RECORD SET
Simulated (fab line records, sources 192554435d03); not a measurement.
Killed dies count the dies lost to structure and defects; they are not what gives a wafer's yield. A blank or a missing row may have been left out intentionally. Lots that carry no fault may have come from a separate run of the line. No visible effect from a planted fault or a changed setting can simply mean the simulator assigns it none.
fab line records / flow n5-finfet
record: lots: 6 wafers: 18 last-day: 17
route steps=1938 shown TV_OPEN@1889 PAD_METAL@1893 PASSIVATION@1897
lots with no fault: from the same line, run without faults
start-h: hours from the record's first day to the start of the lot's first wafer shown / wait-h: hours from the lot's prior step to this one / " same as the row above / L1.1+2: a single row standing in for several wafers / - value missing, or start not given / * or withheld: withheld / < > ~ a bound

WORK TASK
What is needed is an exact copy of the entries from their first line down to the line with "lots with no", that line included, and nothing beyond it.

TASK ANSWER
Simulated (fab line records, sources 192554435d03); not a measurement.
Killed dies count the dies lost to structure and defects; they are not what gives a wafer's yield. A blank or a missing row may have been left out intentionally. Lots that carry no fault may have come from a separate run of the line. No visible effect from a planted fault or a changed setting can simply mean the simulator assigns it none.
fab line records / flow n5-finfet
record: lots: 6 wafers: 18 last-day: 17
route steps=1938 shown TV_OPEN@1889 PAD_METAL@1893 PASSIVATION@1897
lots with no fault: from the same line, run without faults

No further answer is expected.